*** Data under study

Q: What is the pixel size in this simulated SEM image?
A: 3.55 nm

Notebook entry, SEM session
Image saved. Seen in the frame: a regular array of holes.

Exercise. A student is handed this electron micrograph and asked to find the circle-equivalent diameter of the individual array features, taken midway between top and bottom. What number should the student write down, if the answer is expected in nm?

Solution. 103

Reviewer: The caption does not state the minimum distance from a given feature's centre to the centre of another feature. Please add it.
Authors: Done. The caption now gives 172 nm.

******

Assigned task:
In the listing above, find the line with "Solution. 103" and the line with "Reviewer: The caption"; set down exactly those two lines and every line between them, nothing more.

Exercise response:
Solution. 103

Reviewer: The caption does not state the minimum distance from a given feature's centre to the centre of another feature. Please add it.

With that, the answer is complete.